******

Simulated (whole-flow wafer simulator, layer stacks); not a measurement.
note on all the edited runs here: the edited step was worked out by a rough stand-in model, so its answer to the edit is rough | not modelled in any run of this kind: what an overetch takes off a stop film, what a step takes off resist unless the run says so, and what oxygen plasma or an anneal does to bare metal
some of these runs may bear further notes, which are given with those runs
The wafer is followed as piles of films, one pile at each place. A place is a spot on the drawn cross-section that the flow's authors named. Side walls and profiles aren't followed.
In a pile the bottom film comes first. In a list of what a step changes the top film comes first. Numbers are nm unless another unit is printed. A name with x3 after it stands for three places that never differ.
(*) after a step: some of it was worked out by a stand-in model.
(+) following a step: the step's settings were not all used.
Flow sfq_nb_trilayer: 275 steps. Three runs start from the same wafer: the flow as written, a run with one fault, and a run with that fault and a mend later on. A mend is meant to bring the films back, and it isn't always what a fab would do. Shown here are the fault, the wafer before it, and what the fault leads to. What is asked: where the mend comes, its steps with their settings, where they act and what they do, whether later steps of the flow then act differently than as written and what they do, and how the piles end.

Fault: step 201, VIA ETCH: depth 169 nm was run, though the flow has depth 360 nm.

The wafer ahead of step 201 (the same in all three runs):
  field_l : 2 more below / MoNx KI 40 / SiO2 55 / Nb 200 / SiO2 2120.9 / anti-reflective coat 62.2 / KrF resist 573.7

******

■ **Assigned task**: Down to the last line, return the data above exactly.

■ **Response area**:
Simulated (whole-flow wafer simulator, layer stacks); not a measurement.
note on all the edited runs here: the edited step was worked out by a rough stand-in model, so its answer to the edit is rough | not modelled in any run of this kind: what an overetch takes off a stop film, what a step takes off resist unless the run says so, and what oxygen plasma or an anneal does to bare metal
some of these runs may bear further notes, which are given with those runs
The wafer is followed as piles of films, one pile at each place. A place is a spot on the drawn cross-section that the flow's authors named. Side walls and profiles aren't followed.
In a pile the bottom film comes first. In a list of what a step changes the top film comes first. Numbers are nm unless another unit is printed. A name with x3 after it stands for three places that never differ.
(*) after a step: some of it was worked out by a stand-in model.
(+) following a step: the step's settings were not all used.
Flow sfq_nb_trilayer: 275 steps. Three runs start from the same wafer: the flow as written, a run with one fault, and a run with that fault and a mend later on. A mend is meant to bring the films back, and it isn't always what a fab would do. Shown here are the fault, the wafer before it, and what the fault leads to. What is asked: where the mend comes, its steps with their settings, where they act and what they do, whether later steps of the flow then act differently than as written and what they do, and how the piles end.

Fault: step 201, VIA ETCH: depth 169 nm was run, though the flow has depth 360 nm.

The wafer ahead of step 201 (the same in all three runs):
  field_l : 2 more below / MoNx KI 40 / SiO2 55 / Nb 200 / SiO2 2120.9 / anti-reflective coat 62.2 / KrF resist 573.7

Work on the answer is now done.